■ **WORK TASK**
Your response should be the listing below, repeated exactly and in full.

======== DATA SHOWN ========

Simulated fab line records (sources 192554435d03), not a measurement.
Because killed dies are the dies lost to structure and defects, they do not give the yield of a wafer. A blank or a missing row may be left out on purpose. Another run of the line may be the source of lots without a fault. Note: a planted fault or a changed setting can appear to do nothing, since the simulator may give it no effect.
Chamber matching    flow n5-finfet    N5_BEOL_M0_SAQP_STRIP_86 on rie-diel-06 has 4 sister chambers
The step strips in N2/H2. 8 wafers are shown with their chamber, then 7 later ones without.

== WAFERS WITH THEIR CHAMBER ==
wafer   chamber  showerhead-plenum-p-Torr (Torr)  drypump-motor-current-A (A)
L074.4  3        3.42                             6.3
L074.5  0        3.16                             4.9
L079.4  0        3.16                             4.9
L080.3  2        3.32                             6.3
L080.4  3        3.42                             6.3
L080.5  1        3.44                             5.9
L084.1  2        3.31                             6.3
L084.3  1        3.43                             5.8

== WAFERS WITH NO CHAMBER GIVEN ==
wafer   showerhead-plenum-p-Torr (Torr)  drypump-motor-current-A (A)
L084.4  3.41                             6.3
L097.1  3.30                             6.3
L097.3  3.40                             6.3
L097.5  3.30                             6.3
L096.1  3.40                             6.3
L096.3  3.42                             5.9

========

■ **ANSWER BOX**
Simulated fab line records (sources 192554435d03), not a measurement.
Because killed dies are the dies lost to structure and defects, they do not give the yield of a wafer. A blank or a missing row may be left out on purpose. Another run of the line may be the source of lots without a fault. Note: a planted fault or a changed setting can appear to do nothing, since the simulator may give it no effect.
Chamber matching    flow n5-finfet    N5_BEOL_M0_SAQP_STRIP_86 on rie-diel-06 has 4 sister chambers
The step strips in N2/H2. 8 wafers are shown with their chamber, then 7 later ones without.

== WAFERS WITH THEIR CHAMBER ==
wafer   chamber  showerhead-plenum-p-Torr (Torr)  drypump-motor-current-A (A)
L074.4  3        3.42                             6.3
L074.5  0        3.16                             4.9
L079.4  0        3.16                             4.9
L080.3  2        3.32                             6.3
L080.4  3        3.42                             6.3
L080.5  1        3.44                             5.9
L084.1  2        3.31                             6.3
L084.3  1        3.43                             5.8

== WAFERS WITH NO CHAMBER GIVEN ==
wafer   showerhead-plenum-p-Torr (Torr)  drypump-motor-current-A (A)
L084.4  3.41                             6.3
L097.1  3.30                             6.3
L097.3  3.40                             6.3
L097.5  3.30                             6.3
L096.1  3.40                             6.3
L096.3  3.42                             5.9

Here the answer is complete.